# Work item
Where the records below show a line containing "[LOCOS STACK]", start copying; end with the line containing "50 PEB: 130 C, 90 s", and copy it too.

# Provided information
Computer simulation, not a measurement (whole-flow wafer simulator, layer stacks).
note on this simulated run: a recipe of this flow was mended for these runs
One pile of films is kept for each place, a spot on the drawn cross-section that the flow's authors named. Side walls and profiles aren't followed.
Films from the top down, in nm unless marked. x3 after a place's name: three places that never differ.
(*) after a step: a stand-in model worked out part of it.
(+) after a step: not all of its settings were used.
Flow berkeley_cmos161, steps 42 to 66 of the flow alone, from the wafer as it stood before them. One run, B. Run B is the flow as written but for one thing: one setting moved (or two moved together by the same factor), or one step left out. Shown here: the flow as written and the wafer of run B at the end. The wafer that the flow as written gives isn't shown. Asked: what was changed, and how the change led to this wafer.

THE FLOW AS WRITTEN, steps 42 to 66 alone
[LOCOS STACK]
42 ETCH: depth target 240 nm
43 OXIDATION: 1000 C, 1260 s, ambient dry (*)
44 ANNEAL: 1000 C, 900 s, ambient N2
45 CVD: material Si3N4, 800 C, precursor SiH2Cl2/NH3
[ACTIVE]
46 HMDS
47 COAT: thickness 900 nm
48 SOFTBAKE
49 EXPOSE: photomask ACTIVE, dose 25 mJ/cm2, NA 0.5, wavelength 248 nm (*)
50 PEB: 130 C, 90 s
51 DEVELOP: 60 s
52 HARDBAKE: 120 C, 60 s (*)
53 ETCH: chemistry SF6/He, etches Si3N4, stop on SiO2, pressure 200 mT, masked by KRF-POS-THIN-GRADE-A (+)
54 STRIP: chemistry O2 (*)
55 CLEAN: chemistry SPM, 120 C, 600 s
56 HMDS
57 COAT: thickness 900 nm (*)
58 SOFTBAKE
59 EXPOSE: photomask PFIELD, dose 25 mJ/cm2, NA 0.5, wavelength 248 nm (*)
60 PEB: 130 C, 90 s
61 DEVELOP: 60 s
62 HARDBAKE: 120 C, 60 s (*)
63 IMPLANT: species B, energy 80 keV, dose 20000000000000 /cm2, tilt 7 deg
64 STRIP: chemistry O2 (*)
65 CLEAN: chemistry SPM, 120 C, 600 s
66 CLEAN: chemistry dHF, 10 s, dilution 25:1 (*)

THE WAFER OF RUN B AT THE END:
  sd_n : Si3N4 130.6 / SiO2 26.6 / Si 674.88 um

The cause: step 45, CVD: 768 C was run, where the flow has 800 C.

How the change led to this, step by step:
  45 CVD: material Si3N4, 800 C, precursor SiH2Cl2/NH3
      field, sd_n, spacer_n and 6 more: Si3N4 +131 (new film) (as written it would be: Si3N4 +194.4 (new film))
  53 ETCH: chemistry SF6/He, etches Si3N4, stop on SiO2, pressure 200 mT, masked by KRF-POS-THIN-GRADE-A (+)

# Task output
[LOCOS STACK]
42 ETCH: depth target 240 nm
43 OXIDATION: 1000 C, 1260 s, ambient dry (*)
44 ANNEAL: 1000 C, 900 s, ambient N2
45 CVD: material Si3N4, 800 C, precursor SiH2Cl2/NH3
[ACTIVE]
46 HMDS
47 COAT: thickness 900 nm
48 SOFTBAKE
49 EXPOSE: photomask ACTIVE, dose 25 mJ/cm2, NA 0.5, wavelength 248 nm (*)
50 PEB: 130 C, 90 s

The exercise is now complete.